━━━━

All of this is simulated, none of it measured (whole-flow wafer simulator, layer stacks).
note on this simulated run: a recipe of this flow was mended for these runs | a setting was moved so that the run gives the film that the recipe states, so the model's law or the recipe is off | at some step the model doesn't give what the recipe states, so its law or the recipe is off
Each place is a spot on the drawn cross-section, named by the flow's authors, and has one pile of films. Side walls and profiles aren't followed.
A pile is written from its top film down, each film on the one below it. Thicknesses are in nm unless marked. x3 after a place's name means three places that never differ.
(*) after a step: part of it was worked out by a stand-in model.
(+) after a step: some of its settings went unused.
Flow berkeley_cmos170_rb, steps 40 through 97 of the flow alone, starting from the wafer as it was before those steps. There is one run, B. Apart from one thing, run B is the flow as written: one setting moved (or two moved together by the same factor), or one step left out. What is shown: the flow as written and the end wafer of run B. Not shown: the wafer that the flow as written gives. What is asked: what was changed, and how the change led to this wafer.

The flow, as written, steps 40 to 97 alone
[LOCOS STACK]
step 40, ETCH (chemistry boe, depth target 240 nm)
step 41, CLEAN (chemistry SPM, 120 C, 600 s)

━━━━

### WORK TASK
For each record in the listing, output it again exactly.

### EXERCISE OUTPUT
All of this is simulated, none of it measured (whole-flow wafer simulator, layer stacks).
note on this simulated run: a recipe of this flow was mended for these runs | a setting was moved so that the run gives the film that the recipe states, so the model's law or the recipe is off | at some step the model doesn't give what the recipe states, so its law or the recipe is off
Each place is a spot on the drawn cross-section, named by the flow's authors, and has one pile of films. Side walls and profiles aren't followed.
A pile is written from its top film down, each film on the one below it. Thicknesses are in nm unless marked. x3 after a place's name means three places that never differ.
(*) after a step: part of it was worked out by a stand-in model.
(+) after a step: some of its settings went unused.
Flow berkeley_cmos170_rb, steps 40 through 97 of the flow alone, starting from the wafer as it was before those steps. There is one run, B. Apart from one thing, run B is the flow as written: one setting moved (or two moved together by the same factor), or one step left out. What is shown: the flow as written and the end wafer of run B. Not shown: the wafer that the flow as written gives. What is asked: what was changed, and how the change led to this wafer.

The flow, as written, steps 40 to 97 alone
[LOCOS STACK]
step 40, ETCH (chemistry boe, depth target 240 nm)
step 41, CLEAN (chemistry SPM, 120 C, 600 s)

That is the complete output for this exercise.